[Data extract]
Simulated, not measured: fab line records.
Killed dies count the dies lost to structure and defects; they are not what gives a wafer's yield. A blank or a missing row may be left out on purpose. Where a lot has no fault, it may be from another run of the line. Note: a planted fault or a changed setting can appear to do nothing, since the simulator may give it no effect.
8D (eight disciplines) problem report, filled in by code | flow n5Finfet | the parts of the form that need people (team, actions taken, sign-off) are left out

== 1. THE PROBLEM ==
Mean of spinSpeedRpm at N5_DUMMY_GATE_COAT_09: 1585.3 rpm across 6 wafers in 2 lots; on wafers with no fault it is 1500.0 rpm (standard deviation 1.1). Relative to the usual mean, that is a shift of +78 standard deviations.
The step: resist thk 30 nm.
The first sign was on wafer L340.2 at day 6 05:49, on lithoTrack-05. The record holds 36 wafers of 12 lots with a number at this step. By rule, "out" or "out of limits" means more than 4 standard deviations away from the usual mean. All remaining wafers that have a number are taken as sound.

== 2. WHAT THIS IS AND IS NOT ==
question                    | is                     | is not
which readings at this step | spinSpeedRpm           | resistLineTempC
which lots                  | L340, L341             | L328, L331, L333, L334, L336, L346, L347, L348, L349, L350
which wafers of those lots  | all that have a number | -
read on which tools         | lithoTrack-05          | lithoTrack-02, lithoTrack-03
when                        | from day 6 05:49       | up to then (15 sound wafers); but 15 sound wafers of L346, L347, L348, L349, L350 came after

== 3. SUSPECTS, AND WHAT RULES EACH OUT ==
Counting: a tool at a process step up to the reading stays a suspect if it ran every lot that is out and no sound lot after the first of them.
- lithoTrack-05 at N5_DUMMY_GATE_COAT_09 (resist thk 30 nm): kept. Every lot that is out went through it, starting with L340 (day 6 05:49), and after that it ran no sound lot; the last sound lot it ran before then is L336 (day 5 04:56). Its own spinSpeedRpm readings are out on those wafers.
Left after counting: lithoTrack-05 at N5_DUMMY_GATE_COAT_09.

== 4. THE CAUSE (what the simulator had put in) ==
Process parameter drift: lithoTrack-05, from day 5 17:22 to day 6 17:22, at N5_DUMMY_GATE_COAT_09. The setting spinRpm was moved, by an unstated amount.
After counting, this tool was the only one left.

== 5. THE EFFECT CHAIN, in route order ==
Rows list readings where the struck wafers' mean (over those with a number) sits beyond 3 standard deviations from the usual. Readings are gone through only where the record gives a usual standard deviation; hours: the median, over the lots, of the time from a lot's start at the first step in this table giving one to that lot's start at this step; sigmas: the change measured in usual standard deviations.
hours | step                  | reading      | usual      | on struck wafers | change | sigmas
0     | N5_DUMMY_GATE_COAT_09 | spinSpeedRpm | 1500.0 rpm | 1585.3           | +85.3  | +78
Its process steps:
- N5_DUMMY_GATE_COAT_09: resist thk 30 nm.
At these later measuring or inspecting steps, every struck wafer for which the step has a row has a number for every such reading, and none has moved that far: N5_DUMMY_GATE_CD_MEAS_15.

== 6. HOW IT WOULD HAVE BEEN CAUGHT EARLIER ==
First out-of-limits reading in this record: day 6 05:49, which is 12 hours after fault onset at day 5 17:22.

[Assignment]
Start at the first line of the data above. Stop after the line containing "The step: resist thk 30 nm.", reproducing each line exactly and adding nothing.

[Exercise solution]
Simulated, not measured: fab line records.
Killed dies count the dies lost to structure and defects; they are not what gives a wafer's yield. A blank or a missing row may be left out on purpose. Where a lot has no fault, it may be from another run of the line. Note: a planted fault or a changed setting can appear to do nothing, since the simulator may give it no effect.
8D (eight disciplines) problem report, filled in by code | flow n5Finfet | the parts of the form that need people (team, actions taken, sign-off) are left out

== 1. THE PROBLEM ==
Mean of spinSpeedRpm at N5_DUMMY_GATE_COAT_09: 1585.3 rpm across 6 wafers in 2 lots; on wafers with no fault it is 1500.0 rpm (standard deviation 1.1). Relative to the usual mean, that is a shift of +78 standard deviations.
The step: resist thk 30 nm.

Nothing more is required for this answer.